# Given information
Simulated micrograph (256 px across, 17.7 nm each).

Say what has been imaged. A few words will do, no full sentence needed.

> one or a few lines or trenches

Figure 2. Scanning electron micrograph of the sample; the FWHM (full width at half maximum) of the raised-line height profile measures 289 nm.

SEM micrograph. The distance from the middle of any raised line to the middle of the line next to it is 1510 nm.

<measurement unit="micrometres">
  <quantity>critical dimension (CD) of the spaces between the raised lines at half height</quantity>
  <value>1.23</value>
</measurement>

# Assignment
Output exactly the leading lines of the data, up to and including the line marked by "<value>1.23</value>".

# Response
Simulated micrograph (256 px across, 17.7 nm each).

Say what has been imaged. A few words will do, no full sentence needed.

> one or a few lines or trenches

Figure 2. Scanning electron micrograph of the sample; the FWHM (full width at half maximum) of the raised-line height profile measures 289 nm.

SEM micrograph. The distance from the middle of any raised line to the middle of the line next to it is 1510 nm.

<measurement unit="micrometres">
  <quantity>critical dimension (CD) of the spaces between the raised lines at half height</quantity>
  <value>1.23</value>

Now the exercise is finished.